Available data:
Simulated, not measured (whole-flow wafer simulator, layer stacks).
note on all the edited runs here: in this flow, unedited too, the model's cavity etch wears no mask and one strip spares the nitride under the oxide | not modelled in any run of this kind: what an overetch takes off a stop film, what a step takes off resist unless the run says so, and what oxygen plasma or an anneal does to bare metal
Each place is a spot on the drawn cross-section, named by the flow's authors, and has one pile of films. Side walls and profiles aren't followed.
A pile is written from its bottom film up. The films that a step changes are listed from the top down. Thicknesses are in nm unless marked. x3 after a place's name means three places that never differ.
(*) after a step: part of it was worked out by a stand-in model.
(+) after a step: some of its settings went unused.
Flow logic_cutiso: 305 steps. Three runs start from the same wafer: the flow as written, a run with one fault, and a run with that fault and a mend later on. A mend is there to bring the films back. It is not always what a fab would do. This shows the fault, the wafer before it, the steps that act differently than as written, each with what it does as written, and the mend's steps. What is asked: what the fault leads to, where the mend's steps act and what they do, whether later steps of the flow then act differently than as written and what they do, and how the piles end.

Work task:
In full and without error, transcribe the listing.

Response area:
Simulated, not measured (whole-flow wafer simulator, layer stacks).
note on all the edited runs here: in this flow, unedited too, the model's cavity etch wears no mask and one strip spares the nitride under the oxide | not modelled in any run of this kind: what an overetch takes off a stop film, what a step takes off resist unless the run says so, and what oxygen plasma or an anneal does to bare metal
Each place is a spot on the drawn cross-section, named by the flow's authors, and has one pile of films. Side walls and profiles aren't followed.
A pile is written from its bottom film up. The films that a step changes are listed from the top down. Thicknesses are in nm unless marked. x3 after a place's name means three places that never differ.
(*) after a step: part of it was worked out by a stand-in model.
(+) after a step: some of its settings went unused.
Flow logic_cutiso: 305 steps. Three runs start from the same wafer: the flow as written, a run with one fault, and a run with that fault and a mend later on. A mend is there to bring the films back. It is not always what a fab would do. This shows the fault, the wafer before it, the steps that act differently than as written, each with what it does as written, and the mend's steps. What is asked: what the fault leads to, where the mend's steps act and what they do, whether later steps of the flow then act differently than as written and what they do, and how the piles end.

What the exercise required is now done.